- [ASSIGNED TASK] Each line must appear in the answer exactly as it does in the data.

- [DATASET EXTRACT]
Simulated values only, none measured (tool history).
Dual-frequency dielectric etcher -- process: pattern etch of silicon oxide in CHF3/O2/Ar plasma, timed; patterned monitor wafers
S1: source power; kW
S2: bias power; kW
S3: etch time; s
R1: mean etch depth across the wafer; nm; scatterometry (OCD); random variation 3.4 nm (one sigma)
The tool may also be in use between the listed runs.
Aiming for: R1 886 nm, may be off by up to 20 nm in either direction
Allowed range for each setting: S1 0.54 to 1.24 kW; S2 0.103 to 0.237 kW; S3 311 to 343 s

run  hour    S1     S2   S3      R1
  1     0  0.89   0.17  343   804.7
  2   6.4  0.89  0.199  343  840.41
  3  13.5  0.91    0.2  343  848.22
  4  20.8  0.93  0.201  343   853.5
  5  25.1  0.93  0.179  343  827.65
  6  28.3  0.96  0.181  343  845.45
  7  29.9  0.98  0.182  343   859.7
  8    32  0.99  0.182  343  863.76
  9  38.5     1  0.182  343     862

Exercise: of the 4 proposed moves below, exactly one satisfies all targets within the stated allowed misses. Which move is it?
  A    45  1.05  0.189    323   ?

- [TASK RESPONSE]
Simulated values only, none measured (tool history).
Dual-frequency dielectric etcher -- process: pattern etch of silicon oxide in CHF3/O2/Ar plasma, timed; patterned monitor wafers
S1: source power; kW
S2: bias power; kW
S3: etch time; s
R1: mean etch depth across the wafer; nm; scatterometry (OCD); random variation 3.4 nm (one sigma)
The tool may also be in use between the listed runs.
Aiming for: R1 886 nm, may be off by up to 20 nm in either direction
Allowed range for each setting: S1 0.54 to 1.24 kW; S2 0.103 to 0.237 kW; S3 311 to 343 s

run  hour    S1     S2   S3      R1
  1     0  0.89   0.17  343   804.7
  2   6.4  0.89  0.199  343  840.41
  3  13.5  0.91    0.2  343  848.22
  4  20.8  0.93  0.201  343   853.5
  5  25.1  0.93  0.179  343  827.65
  6  28.3  0.96  0.181  343  845.45
  7  29.9  0.98  0.182  343   859.7
  8    32  0.99  0.182  343  863.76
  9  38.5     1  0.182  343     862

Exercise: of the 4 proposed moves below, exactly one satisfies all targets within the stated allowed misses. Which move is it?
  A    45  1.05  0.189    323   ?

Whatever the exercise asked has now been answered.